### WORK REQUEST
Transcribe each entry shown below with no difference from the original.

*** Opening of MATERIAL SHOWN ***
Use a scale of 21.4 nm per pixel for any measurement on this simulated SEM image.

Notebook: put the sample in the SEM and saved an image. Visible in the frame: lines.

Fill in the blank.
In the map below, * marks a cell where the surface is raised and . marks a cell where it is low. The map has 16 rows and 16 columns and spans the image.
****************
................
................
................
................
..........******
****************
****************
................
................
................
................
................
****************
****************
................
*** Close of MATERIAL SHOWN ***

### EXERCISE RESULT
Use a scale of 21.4 nm per pixel for any measurement on this simulated SEM image.

Notebook: put the sample in the SEM and saved an image. Visible in the frame: lines.

Fill in the blank.
In the map below, * marks a cell where the surface is raised and . marks a cell where it is low. The map has 16 rows and 16 columns and spans the image.
****************
................
................
................
................
..........******
****************
****************
................
................
................
................
................
****************
****************
................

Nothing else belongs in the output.